For this exercise, set down all the records exactly as given.

╭─ Supplied material

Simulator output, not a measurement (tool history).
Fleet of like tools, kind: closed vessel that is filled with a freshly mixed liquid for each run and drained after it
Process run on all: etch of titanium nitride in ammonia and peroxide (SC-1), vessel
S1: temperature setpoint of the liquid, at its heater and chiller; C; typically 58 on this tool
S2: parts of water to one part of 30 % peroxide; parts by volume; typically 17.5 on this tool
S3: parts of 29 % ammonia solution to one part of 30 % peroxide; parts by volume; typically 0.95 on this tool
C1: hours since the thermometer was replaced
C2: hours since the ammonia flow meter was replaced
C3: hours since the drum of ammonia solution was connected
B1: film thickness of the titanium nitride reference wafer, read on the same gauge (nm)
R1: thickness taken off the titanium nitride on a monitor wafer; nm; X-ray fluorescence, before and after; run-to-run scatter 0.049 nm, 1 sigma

╰─

Exercise solution:
Simulator output, not a measurement (tool history).
Fleet of like tools, kind: closed vessel that is filled with a freshly mixed liquid for each run and drained after it
Process run on all: etch of titanium nitride in ammonia and peroxide (SC-1), vessel
S1: temperature setpoint of the liquid, at its heater and chiller; C; typically 58 on this tool
S2: parts of water to one part of 30 % peroxide; parts by volume; typically 17.5 on this tool
S3: parts of 29 % ammonia solution to one part of 30 % peroxide; parts by volume; typically 0.95 on this tool
C1: hours since the thermometer was replaced
C2: hours since the ammonia flow meter was replaced
C3: hours since the drum of ammonia solution was connected
B1: film thickness of the titanium nitride reference wafer, read on the same gauge (nm)
R1: thickness taken off the titanium nitride on a monitor wafer; nm; X-ray fluorescence, before and after; run-to-run scatter 0.049 nm, 1 sigma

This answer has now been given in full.